• [BRIEF]: Each line of the entries, from the first to the line containing "A cross-section is", is to be transcribed exactly as it stands; include no other lines.

• [SOURCE INFORMATION]:
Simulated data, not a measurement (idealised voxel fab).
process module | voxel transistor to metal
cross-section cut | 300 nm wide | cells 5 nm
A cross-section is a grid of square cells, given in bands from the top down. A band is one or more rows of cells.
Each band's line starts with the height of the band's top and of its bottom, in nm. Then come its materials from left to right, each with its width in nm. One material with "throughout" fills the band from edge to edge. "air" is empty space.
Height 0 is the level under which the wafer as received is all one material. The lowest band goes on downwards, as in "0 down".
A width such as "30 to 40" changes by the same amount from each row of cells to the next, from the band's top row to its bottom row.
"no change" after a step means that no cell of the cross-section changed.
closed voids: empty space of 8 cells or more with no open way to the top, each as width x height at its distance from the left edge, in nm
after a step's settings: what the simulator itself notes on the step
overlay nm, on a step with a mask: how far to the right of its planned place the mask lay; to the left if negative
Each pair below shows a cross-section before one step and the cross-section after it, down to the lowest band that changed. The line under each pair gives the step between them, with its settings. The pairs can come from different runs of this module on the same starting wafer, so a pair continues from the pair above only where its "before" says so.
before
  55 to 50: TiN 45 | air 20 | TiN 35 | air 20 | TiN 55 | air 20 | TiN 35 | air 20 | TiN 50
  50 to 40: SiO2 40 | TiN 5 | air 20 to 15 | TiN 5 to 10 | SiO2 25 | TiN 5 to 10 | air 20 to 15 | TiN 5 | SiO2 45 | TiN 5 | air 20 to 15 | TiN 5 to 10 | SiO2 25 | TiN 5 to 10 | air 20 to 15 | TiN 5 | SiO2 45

• [YOUR SOLUTION]:
Simulated data, not a measurement (idealised voxel fab).
process module | voxel transistor to metal
cross-section cut | 300 nm wide | cells 5 nm
A cross-section is a grid of square cells, given in bands from the top down. A band is one or more rows of cells.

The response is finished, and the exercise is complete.